REQUIREMENT » Each line from the start of the records through the line containing "lot=L714; measured=day 4" is to be transcribed exactly, and no other line is to be included.

===== EXTRACTED INFORMATION
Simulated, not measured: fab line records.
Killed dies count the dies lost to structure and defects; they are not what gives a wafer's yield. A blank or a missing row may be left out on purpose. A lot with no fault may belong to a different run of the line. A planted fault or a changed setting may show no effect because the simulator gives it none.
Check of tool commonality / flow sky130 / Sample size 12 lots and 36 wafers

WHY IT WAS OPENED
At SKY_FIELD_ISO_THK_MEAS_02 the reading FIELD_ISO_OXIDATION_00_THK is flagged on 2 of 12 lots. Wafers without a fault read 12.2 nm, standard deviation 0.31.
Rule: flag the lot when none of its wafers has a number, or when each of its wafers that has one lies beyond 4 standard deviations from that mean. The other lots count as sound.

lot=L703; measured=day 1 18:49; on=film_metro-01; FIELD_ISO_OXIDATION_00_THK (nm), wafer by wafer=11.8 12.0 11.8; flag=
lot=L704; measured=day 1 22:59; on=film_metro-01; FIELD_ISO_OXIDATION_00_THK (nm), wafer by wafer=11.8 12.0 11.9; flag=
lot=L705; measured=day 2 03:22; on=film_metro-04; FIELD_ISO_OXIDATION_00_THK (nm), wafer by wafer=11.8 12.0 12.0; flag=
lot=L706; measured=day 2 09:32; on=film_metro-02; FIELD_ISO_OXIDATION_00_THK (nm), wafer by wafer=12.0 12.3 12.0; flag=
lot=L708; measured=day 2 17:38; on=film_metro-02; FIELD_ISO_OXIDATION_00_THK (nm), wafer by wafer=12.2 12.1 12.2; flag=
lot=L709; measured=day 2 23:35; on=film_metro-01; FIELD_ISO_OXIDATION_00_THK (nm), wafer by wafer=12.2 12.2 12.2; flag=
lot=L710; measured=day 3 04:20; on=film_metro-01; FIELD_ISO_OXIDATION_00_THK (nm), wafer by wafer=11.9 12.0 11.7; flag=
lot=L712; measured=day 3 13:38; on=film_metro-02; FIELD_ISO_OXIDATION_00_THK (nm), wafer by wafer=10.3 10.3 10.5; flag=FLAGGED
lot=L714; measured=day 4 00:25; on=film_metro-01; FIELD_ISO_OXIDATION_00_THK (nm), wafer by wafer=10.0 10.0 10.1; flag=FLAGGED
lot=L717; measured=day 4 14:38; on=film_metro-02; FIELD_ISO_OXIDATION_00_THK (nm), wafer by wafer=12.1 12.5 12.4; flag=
==========

TASK SOLUTION »
Simulated, not measured: fab line records.
Killed dies count the dies lost to structure and defects; they are not what gives a wafer's yield. A blank or a missing row may be left out on purpose. A lot with no fault may belong to a different run of the line. A planted fault or a changed setting may show no effect because the simulator gives it none.
Check of tool commonality / flow sky130 / Sample size 12 lots and 36 wafers

WHY IT WAS OPENED
At SKY_FIELD_ISO_THK_MEAS_02 the reading FIELD_ISO_OXIDATION_00_THK is flagged on 2 of 12 lots. Wafers without a fault read 12.2 nm, standard deviation 0.31.
Rule: flag the lot when none of its wafers has a number, or when each of its wafers that has one lies beyond 4 standard deviations from that mean. The other lots count as sound.

lot=L703; measured=day 1 18:49; on=film_metro-01; FIELD_ISO_OXIDATION_00_THK (nm), wafer by wafer=11.8 12.0 11.8; flag=
lot=L704; measured=day 1 22:59; on=film_metro-01; FIELD_ISO_OXIDATION_00_THK (nm), wafer by wafer=11.8 12.0 11.9; flag=
lot=L705; measured=day 2 03:22; on=film_metro-04; FIELD_ISO_OXIDATION_00_THK (nm), wafer by wafer=11.8 12.0 12.0; flag=
lot=L706; measured=day 2 09:32; on=film_metro-02; FIELD_ISO_OXIDATION_00_THK (nm), wafer by wafer=12.0 12.3 12.0; flag=
lot=L708; measured=day 2 17:38; on=film_metro-02; FIELD_ISO_OXIDATION_00_THK (nm), wafer by wafer=12.2 12.1 12.2; flag=
lot=L709; measured=day 2 23:35; on=film_metro-01; FIELD_ISO_OXIDATION_00_THK (nm), wafer by wafer=12.2 12.2 12.2; flag=
lot=L710; measured=day 3 04:20; on=film_metro-01; FIELD_ISO_OXIDATION_00_THK (nm), wafer by wafer=11.9 12.0 11.7; flag=
lot=L712; measured=day 3 13:38; on=film_metro-02; FIELD_ISO_OXIDATION_00_THK (nm), wafer by wafer=10.3 10.3 10.5; flag=FLAGGED
lot=L714; measured=day 4 00:25; on=film_metro-01; FIELD_ISO_OXIDATION_00_THK (nm), wafer by wafer=10.0 10.0 10.1; flag=FLAGGED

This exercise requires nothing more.